____________________

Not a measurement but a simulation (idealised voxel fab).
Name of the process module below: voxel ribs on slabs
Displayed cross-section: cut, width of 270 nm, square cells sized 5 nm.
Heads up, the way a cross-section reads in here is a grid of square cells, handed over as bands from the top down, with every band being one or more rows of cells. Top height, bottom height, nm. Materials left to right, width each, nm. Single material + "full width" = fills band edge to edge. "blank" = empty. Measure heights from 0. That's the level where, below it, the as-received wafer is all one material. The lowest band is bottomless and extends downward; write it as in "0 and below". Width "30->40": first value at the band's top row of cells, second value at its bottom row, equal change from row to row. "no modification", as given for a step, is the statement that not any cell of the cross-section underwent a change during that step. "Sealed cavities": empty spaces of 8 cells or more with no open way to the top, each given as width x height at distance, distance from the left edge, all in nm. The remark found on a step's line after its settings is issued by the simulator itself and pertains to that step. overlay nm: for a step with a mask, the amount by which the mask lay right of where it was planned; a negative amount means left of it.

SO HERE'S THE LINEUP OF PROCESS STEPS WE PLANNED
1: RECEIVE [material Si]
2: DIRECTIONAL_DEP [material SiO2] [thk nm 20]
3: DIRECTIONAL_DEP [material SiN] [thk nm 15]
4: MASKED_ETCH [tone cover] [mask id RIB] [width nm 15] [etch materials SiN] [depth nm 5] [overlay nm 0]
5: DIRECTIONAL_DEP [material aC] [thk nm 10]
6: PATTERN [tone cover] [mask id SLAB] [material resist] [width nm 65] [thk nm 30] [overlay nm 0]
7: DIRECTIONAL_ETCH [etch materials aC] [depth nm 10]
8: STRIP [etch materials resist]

____________________

Work request: What is needed is a word-for-word copy of the records above, from the first line through the line that contains "Displayed cross-section: cut, width".

Answer box:
Not a measurement but a simulation (idealised voxel fab).
Name of the process module below: voxel ribs on slabs
Displayed cross-section: cut, width of 270 nm, square cells sized 5 nm.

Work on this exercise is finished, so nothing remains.